## Available data
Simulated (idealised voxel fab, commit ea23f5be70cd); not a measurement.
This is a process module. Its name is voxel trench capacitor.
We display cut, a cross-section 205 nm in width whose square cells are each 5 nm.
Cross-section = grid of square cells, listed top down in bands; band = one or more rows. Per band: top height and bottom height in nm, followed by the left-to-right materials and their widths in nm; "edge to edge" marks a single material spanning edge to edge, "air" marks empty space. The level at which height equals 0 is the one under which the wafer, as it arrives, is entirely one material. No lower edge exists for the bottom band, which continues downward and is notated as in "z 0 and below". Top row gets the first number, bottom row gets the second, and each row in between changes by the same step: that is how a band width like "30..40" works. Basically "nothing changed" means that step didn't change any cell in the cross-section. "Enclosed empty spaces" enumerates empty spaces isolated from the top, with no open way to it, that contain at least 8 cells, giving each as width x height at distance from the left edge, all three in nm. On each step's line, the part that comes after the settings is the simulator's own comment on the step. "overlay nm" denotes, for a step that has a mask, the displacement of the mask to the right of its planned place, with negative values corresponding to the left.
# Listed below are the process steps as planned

## Brief
Set down the lines of the listing above verbatim, first line through the line containing "We display cut, a", inclusive; add no other lines.

## Solution
Simulated (idealised voxel fab, commit ea23f5be70cd); not a measurement.
This is a process module. Its name is voxel trench capacitor.
We display cut, a cross-section 205 nm in width whose square cells are each 5 nm.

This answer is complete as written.